__DATASET EXTRACT__.
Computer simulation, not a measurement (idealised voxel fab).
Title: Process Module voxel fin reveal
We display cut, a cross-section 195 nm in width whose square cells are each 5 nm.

__ASSIGNMENT__.
Return every entry exactly.

__TASK ANSWER__.
Computer simulation, not a measurement (idealised voxel fab).
Title: Process Module voxel fin reveal
We display cut, a cross-section 195 nm in width whose square cells are each 5 nm.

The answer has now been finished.